• • • •
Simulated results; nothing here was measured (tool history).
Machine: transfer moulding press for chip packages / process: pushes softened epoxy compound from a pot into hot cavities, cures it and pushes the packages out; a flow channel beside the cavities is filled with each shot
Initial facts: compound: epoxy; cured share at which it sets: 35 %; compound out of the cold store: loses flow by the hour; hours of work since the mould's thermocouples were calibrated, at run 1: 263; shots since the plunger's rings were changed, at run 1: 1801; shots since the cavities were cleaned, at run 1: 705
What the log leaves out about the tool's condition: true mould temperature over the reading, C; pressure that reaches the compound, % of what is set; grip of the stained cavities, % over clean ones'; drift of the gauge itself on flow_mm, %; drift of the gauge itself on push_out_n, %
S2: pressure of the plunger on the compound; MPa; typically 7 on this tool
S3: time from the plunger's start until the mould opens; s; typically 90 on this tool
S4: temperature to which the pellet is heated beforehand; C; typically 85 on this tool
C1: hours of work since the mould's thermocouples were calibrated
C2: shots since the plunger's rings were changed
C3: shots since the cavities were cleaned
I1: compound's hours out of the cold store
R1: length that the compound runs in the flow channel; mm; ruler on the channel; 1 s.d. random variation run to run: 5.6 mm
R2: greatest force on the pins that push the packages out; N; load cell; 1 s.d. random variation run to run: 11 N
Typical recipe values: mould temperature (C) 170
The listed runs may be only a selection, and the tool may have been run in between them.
• • • •

◆ **Work item**
An exact, complete copy of the data is the only acceptable answer.

◆ **Expected answer**
Simulated results; nothing here was measured (tool history).
Machine: transfer moulding press for chip packages / process: pushes softened epoxy compound from a pot into hot cavities, cures it and pushes the packages out; a flow channel beside the cavities is filled with each shot
Initial facts: compound: epoxy; cured share at which it sets: 35 %; compound out of the cold store: loses flow by the hour; hours of work since the mould's thermocouples were calibrated, at run 1: 263; shots since the plunger's rings were changed, at run 1: 1801; shots since the cavities were cleaned, at run 1: 705
What the log leaves out about the tool's condition: true mould temperature over the reading, C; pressure that reaches the compound, % of what is set; grip of the stained cavities, % over clean ones'; drift of the gauge itself on flow_mm, %; drift of the gauge itself on push_out_n, %
S2: pressure of the plunger on the compound; MPa; typically 7 on this tool
S3: time from the plunger's start until the mould opens; s; typically 90 on this tool
S4: temperature to which the pellet is heated beforehand; C; typically 85 on this tool
C1: hours of work since the mould's thermocouples were calibrated
C2: shots since the plunger's rings were changed
C3: shots since the cavities were cleaned
I1: compound's hours out of the cold store
R1: length that the compound runs in the flow channel; mm; ruler on the channel; 1 s.d. random variation run to run: 5.6 mm
R2: greatest force on the pins that push the packages out; N; load cell; 1 s.d. random variation run to run: 11 N
Typical recipe values: mould temperature (C) 170
The listed runs may be only a selection, and the tool may have been run in between them.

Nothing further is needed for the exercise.